WORK ORDER -
Output the following data exactly.

PROVIDED RECORDS -
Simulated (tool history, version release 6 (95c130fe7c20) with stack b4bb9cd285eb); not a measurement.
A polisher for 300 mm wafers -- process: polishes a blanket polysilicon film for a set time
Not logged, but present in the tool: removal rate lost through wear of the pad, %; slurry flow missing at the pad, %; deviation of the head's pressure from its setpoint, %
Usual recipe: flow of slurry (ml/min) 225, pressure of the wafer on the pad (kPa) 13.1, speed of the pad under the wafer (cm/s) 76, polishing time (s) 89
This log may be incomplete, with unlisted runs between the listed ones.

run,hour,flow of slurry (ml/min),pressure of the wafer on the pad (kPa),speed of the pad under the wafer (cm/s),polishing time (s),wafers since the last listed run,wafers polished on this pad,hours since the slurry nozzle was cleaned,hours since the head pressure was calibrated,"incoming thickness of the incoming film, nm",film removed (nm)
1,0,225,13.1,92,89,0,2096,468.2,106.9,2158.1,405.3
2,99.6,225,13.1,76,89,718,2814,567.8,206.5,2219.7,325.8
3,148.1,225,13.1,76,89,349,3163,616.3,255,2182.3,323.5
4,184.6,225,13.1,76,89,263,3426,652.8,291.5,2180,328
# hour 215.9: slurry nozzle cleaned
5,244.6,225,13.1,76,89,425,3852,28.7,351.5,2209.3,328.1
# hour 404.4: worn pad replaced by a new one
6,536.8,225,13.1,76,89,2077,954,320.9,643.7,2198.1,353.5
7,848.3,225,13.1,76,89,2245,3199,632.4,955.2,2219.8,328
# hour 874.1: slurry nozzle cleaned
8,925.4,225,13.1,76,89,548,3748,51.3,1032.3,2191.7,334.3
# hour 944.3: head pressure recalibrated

WRITTEN SOLUTION -
Simulated (tool history, version release 6 (95c130fe7c20) with stack b4bb9cd285eb); not a measurement.
A polisher for 300 mm wafers -- process: polishes a blanket polysilicon film for a set time
Not logged, but present in the tool: removal rate lost through wear of the pad, %; slurry flow missing at the pad, %; deviation of the head's pressure from its setpoint, %
Usual recipe: flow of slurry (ml/min) 225, pressure of the wafer on the pad (kPa) 13.1, speed of the pad under the wafer (cm/s) 76, polishing time (s) 89
This log may be incomplete, with unlisted runs between the listed ones.

run,hour,flow of slurry (ml/min),pressure of the wafer on the pad (kPa),speed of the pad under the wafer (cm/s),polishing time (s),wafers since the last listed run,wafers polished on this pad,hours since the slurry nozzle was cleaned,hours since the head pressure was calibrated,"incoming thickness of the incoming film, nm",film removed (nm)
1,0,225,13.1,92,89,0,2096,468.2,106.9,2158.1,405.3
2,99.6,225,13.1,76,89,718,2814,567.8,206.5,2219.7,325.8
3,148.1,225,13.1,76,89,349,3163,616.3,255,2182.3,323.5
4,184.6,225,13.1,76,89,263,3426,652.8,291.5,2180,328
# hour 215.9: slurry nozzle cleaned
5,244.6,225,13.1,76,89,425,3852,28.7,351.5,2209.3,328.1
# hour 404.4: worn pad replaced by a new one
6,536.8,225,13.1,76,89,2077,954,320.9,643.7,2198.1,353.5
7,848.3,225,13.1,76,89,2245,3199,632.4,955.2,2219.8,328
# hour 874.1: slurry nozzle cleaned
8,925.4,225,13.1,76,89,548,3748,51.3,1032.3,2191.7,334.3
# hour 944.3: head pressure recalibrated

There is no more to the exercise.